* [EXERCISE] Each line below should be repeated exactly as it stands.

* [EXCERPTED DATA]
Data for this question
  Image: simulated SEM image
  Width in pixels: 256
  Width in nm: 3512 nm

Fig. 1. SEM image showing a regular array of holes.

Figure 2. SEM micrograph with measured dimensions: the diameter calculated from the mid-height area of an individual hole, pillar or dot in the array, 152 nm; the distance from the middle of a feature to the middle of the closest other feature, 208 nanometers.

* [TASK RESPONSE]
Data for this question
  Image: simulated SEM image
  Width in pixels: 256
  Width in nm: 3512 nm

Fig. 1. SEM image showing a regular array of holes.

Figure 2. SEM micrograph with measured dimensions: the diameter calculated from the mid-height area of an individual hole, pillar or dot in the array, 152 nm; the distance from the middle of a feature to the middle of the closest other feature, 208 nanometers.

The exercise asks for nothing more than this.